◆ Work instruction
Write each of the records out again exactly.

--

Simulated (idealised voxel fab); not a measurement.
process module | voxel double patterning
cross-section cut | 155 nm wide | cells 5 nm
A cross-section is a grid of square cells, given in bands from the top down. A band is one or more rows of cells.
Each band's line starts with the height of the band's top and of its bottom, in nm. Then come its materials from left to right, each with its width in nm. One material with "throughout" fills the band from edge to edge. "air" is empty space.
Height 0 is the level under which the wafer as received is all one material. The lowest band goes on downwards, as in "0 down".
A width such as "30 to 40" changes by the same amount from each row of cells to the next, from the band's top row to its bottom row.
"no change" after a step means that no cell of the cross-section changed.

--

◆ Your solution
Simulated (idealised voxel fab); not a measurement.
process module | voxel double patterning
cross-section cut | 155 nm wide | cells 5 nm
A cross-section is a grid of square cells, given in bands from the top down. A band is one or more rows of cells.
Each band's line starts with the height of the band's top and of its bottom, in nm. Then come its materials from left to right, each with its width in nm. One material with "throughout" fills the band from edge to edge. "air" is empty space.
Height 0 is the level under which the wafer as received is all one material. The lowest band goes on downwards, as in "0 down".
A width such as "30 to 40" changes by the same amount from each row of cells to the next, from the band's top row to its bottom row.
"no change" after a step means that no cell of the cross-section changed.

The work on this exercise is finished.